= = =
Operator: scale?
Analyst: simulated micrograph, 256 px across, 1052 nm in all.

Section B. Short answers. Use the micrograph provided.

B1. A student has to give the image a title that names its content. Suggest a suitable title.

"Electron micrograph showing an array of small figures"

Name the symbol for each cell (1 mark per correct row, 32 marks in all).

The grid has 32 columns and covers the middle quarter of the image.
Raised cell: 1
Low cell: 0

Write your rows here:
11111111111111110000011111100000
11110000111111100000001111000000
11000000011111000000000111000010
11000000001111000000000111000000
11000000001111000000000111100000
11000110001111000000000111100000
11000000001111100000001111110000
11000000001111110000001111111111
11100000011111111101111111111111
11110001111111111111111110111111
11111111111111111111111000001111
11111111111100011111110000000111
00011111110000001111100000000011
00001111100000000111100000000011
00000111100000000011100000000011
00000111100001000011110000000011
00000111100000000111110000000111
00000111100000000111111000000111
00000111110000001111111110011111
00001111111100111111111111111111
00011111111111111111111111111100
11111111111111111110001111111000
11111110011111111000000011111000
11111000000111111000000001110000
= = =

REQUIRED ACTION
Beginning with the very first line of the material, please return exactly each line down to and including the one with "Write your rows".

ANSWER SPACE
Operator: scale?
Analyst: simulated micrograph, 256 px across, 1052 nm in all.

Section B. Short answers. Use the micrograph provided.

B1. A student has to give the image a title that names its content. Suggest a suitable title.

"Electron micrograph showing an array of small figures"

Name the symbol for each cell (1 mark per correct row, 32 marks in all).

The grid has 32 columns and covers the middle quarter of the image.
Raised cell: 1
Low cell: 0

Write your rows here:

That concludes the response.